● Assigned task: Return, unaltered, every line from the beginning of the material below up to and including the one with "HHHHHHHHLLLLHHHH".

***** Dataset entries *****
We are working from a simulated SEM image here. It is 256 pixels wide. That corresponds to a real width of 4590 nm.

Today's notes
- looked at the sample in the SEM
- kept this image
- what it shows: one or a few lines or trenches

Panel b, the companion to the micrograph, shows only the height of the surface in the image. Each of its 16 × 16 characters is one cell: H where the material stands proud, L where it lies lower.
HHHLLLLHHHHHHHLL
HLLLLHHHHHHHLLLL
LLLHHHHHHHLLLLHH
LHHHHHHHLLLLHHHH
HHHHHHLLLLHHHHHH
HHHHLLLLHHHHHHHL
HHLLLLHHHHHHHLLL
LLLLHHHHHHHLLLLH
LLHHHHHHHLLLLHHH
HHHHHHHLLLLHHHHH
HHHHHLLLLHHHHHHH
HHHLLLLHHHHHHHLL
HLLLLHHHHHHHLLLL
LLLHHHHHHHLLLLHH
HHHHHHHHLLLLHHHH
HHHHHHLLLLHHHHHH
*****

● Result:
We are working from a simulated SEM image here. It is 256 pixels wide. That corresponds to a real width of 4590 nm.

Today's notes
- looked at the sample in the SEM
- kept this image
- what it shows: one or a few lines or trenches

Panel b, the companion to the micrograph, shows only the height of the surface in the image. Each of its 16 × 16 characters is one cell: H where the material stands proud, L where it lies lower.
HHHLLLLHHHHHHHLL
HLLLLHHHHHHHLLLL
LLLHHHHHHHLLLLHH
LHHHHHHHLLLLHHHH
HHHHHHLLLLHHHHHH
HHHHLLLLHHHHHHHL
HHLLLLHHHHHHHLLL
LLLLHHHHHHHLLLLH
LLHHHHHHHLLLLHHH
HHHHHHHLLLLHHHHH
HHHHHLLLLHHHHHHH
HHHLLLLHHHHHHHLL
HLLLLHHHHHHHLLLL
LLLHHHHHHHLLLLHH
HHHHHHHHLLLLHHHH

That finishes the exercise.